Brief ▸
Going down the data below, set down exactly the line with "SiN / 85 of SiO2" and each line after it through the line with "55 has changed."; no other lines.

━━━━━━━━━━━━━━━━━━━━

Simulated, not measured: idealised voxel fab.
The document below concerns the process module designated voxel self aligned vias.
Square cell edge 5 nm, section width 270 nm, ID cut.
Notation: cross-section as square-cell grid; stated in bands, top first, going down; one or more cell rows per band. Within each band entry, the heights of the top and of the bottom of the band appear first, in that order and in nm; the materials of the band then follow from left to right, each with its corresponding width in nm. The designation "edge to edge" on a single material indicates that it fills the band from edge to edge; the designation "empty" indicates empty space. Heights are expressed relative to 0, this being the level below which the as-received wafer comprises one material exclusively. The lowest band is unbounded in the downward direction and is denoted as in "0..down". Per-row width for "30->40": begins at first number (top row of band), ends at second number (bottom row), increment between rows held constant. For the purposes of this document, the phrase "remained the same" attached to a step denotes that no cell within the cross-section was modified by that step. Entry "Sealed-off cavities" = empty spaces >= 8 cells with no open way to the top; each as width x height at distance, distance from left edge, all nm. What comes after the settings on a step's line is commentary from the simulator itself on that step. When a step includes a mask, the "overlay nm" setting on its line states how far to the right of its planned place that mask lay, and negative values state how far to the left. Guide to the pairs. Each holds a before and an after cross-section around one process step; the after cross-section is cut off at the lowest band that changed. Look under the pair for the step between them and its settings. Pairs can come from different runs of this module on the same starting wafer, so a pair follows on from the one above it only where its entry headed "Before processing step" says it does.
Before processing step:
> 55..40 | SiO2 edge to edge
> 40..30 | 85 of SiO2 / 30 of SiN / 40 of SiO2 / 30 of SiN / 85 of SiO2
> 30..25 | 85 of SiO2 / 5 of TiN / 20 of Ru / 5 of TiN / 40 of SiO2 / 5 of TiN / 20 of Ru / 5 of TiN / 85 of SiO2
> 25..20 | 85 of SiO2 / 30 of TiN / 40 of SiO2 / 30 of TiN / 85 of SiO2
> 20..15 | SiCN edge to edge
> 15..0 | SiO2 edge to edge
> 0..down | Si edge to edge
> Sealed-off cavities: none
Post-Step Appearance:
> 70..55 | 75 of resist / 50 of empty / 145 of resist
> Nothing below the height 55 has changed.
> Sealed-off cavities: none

━━━━━━━━━━━━━━━━━━━━

Written answer ▸
> 40..30 | 85 of SiO2 / 30 of SiN / 40 of SiO2 / 30 of SiN / 85 of SiO2
> 30..25 | 85 of SiO2 / 5 of TiN / 20 of Ru / 5 of TiN / 40 of SiO2 / 5 of TiN / 20 of Ru / 5 of TiN / 85 of SiO2
> 25..20 | 85 of SiO2 / 30 of TiN / 40 of SiO2 / 30 of TiN / 85 of SiO2
> 20..15 | SiCN edge to edge
> 15..0 | SiO2 edge to edge
> 0..down | Si edge to edge
> Sealed-off cavities: none
Post-Step Appearance:
> 70..55 | 75 of resist / 50 of empty / 145 of resist
> Nothing below the height 55 has changed.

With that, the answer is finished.